WORK INSTRUCTION
Nothing should be omitted: restate the full listing word for word.

[[ INPUT DATA open ]]

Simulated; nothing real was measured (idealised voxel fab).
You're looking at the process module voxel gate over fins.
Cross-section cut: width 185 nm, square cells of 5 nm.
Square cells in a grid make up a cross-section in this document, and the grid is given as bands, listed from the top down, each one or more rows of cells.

[[ INPUT DATA closed ]]

REPLY
Simulated; nothing real was measured (idealised voxel fab).
You're looking at the process module voxel gate over fins.
Cross-section cut: width 185 nm, square cells of 5 nm.
Square cells in a grid make up a cross-section in this document, and the grid is given as bands, listed from the top down, each one or more rows of cells.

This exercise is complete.